**EXERCISE DATA**
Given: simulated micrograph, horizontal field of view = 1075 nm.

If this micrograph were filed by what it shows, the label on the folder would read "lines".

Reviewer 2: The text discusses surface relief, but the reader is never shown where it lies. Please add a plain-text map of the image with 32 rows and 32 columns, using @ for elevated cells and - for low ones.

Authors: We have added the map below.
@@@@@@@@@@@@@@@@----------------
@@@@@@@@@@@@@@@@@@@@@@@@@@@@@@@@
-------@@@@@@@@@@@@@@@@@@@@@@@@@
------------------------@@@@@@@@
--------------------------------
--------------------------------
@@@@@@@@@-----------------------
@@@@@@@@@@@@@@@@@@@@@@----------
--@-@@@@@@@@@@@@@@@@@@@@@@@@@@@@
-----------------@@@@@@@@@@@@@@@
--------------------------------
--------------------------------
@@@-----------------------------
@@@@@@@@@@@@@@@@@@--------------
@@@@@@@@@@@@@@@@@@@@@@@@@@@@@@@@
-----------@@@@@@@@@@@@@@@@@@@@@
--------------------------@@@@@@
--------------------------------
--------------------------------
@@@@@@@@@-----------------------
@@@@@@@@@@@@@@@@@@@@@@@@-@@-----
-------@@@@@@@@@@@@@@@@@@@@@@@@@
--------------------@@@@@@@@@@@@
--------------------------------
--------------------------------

**ASSIGNED TASK**
The complete material above is to be retyped word for word.

**ANSWER SECTION**
Given: simulated micrograph, horizontal field of view = 1075 nm.

If this micrograph were filed by what it shows, the label on the folder would read "lines".

Reviewer 2: The text discusses surface relief, but the reader is never shown where it lies. Please add a plain-text map of the image with 32 rows and 32 columns, using @ for elevated cells and - for low ones.

Authors: We have added the map below.
@@@@@@@@@@@@@@@@----------------
@@@@@@@@@@@@@@@@@@@@@@@@@@@@@@@@
-------@@@@@@@@@@@@@@@@@@@@@@@@@
------------------------@@@@@@@@
--------------------------------
--------------------------------
@@@@@@@@@-----------------------
@@@@@@@@@@@@@@@@@@@@@@----------
--@-@@@@@@@@@@@@@@@@@@@@@@@@@@@@
-----------------@@@@@@@@@@@@@@@
--------------------------------
--------------------------------
@@@-----------------------------
@@@@@@@@@@@@@@@@@@--------------
@@@@@@@@@@@@@@@@@@@@@@@@@@@@@@@@
-----------@@@@@@@@@@@@@@@@@@@@@
--------------------------@@@@@@
--------------------------------
--------------------------------
@@@@@@@@@-----------------------
@@@@@@@@@@@@@@@@@@@@@@@@-@@-----
-------@@@@@@@@@@@@@@@@@@@@@@@@@
--------------------@@@@@@@@@@@@
--------------------------------
--------------------------------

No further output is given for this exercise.